- **WORK INSTRUCTION**
Each of the entries below needs to be given again exactly.

★ ★ ★ ★

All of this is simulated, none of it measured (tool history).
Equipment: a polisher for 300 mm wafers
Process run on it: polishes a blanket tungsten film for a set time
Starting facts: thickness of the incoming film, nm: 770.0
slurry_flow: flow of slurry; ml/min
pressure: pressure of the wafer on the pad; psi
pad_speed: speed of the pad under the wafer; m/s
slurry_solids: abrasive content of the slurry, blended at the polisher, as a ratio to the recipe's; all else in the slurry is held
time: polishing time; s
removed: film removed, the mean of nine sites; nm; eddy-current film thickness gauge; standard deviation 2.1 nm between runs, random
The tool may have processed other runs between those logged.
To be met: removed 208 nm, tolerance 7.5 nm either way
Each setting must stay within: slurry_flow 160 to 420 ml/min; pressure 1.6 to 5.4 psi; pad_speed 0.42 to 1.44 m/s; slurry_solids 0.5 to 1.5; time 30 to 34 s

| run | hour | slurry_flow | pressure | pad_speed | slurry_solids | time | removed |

★ ★ ★ ★

- **EXERCISE OUTPUT**
All of this is simulated, none of it measured (tool history).
Equipment: a polisher for 300 mm wafers
Process run on it: polishes a blanket tungsten film for a set time
Starting facts: thickness of the incoming film, nm: 770.0
slurry_flow: flow of slurry; ml/min
pressure: pressure of the wafer on the pad; psi
pad_speed: speed of the pad under the wafer; m/s
slurry_solids: abrasive content of the slurry, blended at the polisher, as a ratio to the recipe's; all else in the slurry is held
time: polishing time; s
removed: film removed, the mean of nine sites; nm; eddy-current film thickness gauge; standard deviation 2.1 nm between runs, random
The tool may have processed other runs between those logged.
To be met: removed 208 nm, tolerance 7.5 nm either way
Each setting must stay within: slurry_flow 160 to 420 ml/min; pressure 1.6 to 5.4 psi; pad_speed 0.42 to 1.44 m/s; slurry_solids 0.5 to 1.5; time 30 to 34 s

| run | hour | slurry_flow | pressure | pad_speed | slurry_solids | time | removed |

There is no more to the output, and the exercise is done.